## Provided information
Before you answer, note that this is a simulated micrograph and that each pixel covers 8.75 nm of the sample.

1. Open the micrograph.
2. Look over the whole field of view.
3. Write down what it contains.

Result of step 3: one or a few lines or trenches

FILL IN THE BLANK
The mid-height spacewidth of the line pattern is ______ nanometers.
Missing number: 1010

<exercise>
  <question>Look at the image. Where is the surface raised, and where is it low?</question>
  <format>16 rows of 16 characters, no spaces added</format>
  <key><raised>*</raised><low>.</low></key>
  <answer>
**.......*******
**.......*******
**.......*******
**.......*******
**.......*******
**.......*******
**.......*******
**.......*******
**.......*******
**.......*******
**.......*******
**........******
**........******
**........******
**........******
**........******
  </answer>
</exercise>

## Work instruction
Copy out every line of the data above, exactly as given.

## Response box
Before you answer, note that this is a simulated micrograph and that each pixel covers 8.75 nm of the sample.

1. Open the micrograph.
2. Look over the whole field of view.
3. Write down what it contains.

Result of step 3: one or a few lines or trenches

FILL IN THE BLANK
The mid-height spacewidth of the line pattern is ______ nanometers.
Missing number: 1010

<exercise>
  <question>Look at the image. Where is the surface raised, and where is it low?</question>
  <format>16 rows of 16 characters, no spaces added</format>
  <key><raised>*</raised><low>.</low></key>
  <answer>
**.......*******
**.......*******
**.......*******
**.......*******
**.......*******
**.......*******
**.......*******
**.......*******
**.......*******
**.......*******
**.......*******
**........******
**........******
**........******
**........******
**........******
  </answer>
</exercise>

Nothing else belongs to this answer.